- WORK REQUEST:
Starting at the first line of the entries below, output every line exactly, up to and including the line with "Run 4D, day".

- RECORDS PROVIDED:
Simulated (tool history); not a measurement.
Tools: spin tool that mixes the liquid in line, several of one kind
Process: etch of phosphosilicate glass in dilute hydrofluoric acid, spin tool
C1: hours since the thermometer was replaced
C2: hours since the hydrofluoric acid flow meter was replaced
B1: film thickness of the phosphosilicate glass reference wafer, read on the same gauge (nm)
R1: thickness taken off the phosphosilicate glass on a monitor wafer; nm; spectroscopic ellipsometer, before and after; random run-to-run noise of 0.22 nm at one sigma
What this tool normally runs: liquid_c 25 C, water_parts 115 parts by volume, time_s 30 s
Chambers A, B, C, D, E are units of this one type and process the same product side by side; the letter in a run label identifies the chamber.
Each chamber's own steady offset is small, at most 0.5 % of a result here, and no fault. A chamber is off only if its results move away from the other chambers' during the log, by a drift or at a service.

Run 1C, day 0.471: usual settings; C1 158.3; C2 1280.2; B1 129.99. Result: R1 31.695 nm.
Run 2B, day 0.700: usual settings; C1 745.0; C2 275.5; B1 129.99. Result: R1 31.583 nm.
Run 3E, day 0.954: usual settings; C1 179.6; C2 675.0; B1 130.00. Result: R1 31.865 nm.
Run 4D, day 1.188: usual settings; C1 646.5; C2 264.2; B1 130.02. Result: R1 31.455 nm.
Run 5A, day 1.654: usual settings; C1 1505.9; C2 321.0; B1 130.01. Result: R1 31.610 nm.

- EXERCISE OUTPUT:
Simulated (tool history); not a measurement.
Tools: spin tool that mixes the liquid in line, several of one kind
Process: etch of phosphosilicate glass in dilute hydrofluoric acid, spin tool
C1: hours since the thermometer was replaced
C2: hours since the hydrofluoric acid flow meter was replaced
B1: film thickness of the phosphosilicate glass reference wafer, read on the same gauge (nm)
R1: thickness taken off the phosphosilicate glass on a monitor wafer; nm; spectroscopic ellipsometer, before and after; random run-to-run noise of 0.22 nm at one sigma
What this tool normally runs: liquid_c 25 C, water_parts 115 parts by volume, time_s 30 s
Chambers A, B, C, D, E are units of this one type and process the same product side by side; the letter in a run label identifies the chamber.
Each chamber's own steady offset is small, at most 0.5 % of a result here, and no fault. A chamber is off only if its results move away from the other chambers' during the log, by a drift or at a service.

Run 1C, day 0.471: usual settings; C1 158.3; C2 1280.2; B1 129.99. Result: R1 31.695 nm.
Run 2B, day 0.700: usual settings; C1 745.0; C2 275.5; B1 129.99. Result: R1 31.583 nm.
Run 3E, day 0.954: usual settings; C1 179.6; C2 675.0; B1 130.00. Result: R1 31.865 nm.
Run 4D, day 1.188: usual settings; C1 646.5; C2 264.2; B1 130.02. Result: R1 31.455 nm.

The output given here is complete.